= Work instruction =
In the records below, find the line holding "No cell of the" and the line holding "- 7: DIRECTIONAL_ETCH,etch". Set down both, with every line between them, exactly.

----- Provided records -----
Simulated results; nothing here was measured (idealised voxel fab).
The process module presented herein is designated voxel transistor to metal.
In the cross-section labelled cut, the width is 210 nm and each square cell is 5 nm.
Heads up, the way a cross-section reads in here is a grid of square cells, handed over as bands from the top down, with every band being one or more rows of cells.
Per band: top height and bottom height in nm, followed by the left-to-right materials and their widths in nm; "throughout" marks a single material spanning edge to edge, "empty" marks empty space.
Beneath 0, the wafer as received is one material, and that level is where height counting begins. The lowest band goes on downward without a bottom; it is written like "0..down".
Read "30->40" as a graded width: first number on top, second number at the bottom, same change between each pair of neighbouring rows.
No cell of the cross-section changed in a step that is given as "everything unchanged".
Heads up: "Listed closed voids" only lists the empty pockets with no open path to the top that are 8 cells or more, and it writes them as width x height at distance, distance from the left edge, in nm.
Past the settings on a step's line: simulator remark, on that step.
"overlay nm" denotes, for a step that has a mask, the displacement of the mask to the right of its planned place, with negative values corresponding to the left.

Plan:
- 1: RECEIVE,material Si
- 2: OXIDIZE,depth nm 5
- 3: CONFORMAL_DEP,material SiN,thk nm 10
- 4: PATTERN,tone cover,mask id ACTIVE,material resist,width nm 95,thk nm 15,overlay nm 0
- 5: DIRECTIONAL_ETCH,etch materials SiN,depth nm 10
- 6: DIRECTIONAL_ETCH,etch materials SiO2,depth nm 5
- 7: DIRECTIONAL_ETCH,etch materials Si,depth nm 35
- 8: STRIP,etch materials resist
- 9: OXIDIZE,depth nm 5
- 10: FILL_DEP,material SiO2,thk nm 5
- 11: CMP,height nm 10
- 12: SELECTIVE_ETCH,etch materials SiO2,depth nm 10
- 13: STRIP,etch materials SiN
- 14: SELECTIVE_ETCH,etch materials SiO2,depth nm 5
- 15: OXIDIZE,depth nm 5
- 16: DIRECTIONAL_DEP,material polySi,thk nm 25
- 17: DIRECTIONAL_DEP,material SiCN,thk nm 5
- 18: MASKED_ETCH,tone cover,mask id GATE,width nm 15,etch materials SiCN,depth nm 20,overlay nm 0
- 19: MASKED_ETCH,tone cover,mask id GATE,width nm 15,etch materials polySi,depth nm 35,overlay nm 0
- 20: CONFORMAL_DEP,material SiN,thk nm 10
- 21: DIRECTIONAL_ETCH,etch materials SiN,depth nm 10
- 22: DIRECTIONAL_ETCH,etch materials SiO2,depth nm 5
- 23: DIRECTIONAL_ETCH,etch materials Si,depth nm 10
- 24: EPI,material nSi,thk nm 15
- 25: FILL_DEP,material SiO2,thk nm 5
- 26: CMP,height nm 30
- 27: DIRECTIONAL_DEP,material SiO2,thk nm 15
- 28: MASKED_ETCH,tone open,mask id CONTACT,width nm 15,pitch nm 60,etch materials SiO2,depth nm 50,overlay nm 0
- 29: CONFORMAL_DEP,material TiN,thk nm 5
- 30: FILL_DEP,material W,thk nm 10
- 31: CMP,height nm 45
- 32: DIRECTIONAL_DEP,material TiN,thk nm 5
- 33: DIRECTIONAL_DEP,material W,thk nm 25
-----

= Answer section =
No cell of the cross-section changed in a step that is given as "everything unchanged".
Heads up: "Listed closed voids" only lists the empty pockets with no open path to the top that are 8 cells or more, and it writes them as width x height at distance, distance from the left edge, in nm.
Past the settings on a step's line: simulator remark, on that step.
"overlay nm" denotes, for a step that has a mask, the displacement of the mask to the right of its planned place, with negative values corresponding to the left.

Plan:
- 1: RECEIVE,material Si
- 2: OXIDIZE,depth nm 5
- 3: CONFORMAL_DEP,material SiN,thk nm 10
- 4: PATTERN,tone cover,mask id ACTIVE,material resist,width nm 95,thk nm 15,overlay nm 0
- 5: DIRECTIONAL_ETCH,etch materials SiN,depth nm 10
- 6: DIRECTIONAL_ETCH,etch materials SiO2,depth nm 5
- 7: DIRECTIONAL_ETCH,etch materials Si,depth nm 35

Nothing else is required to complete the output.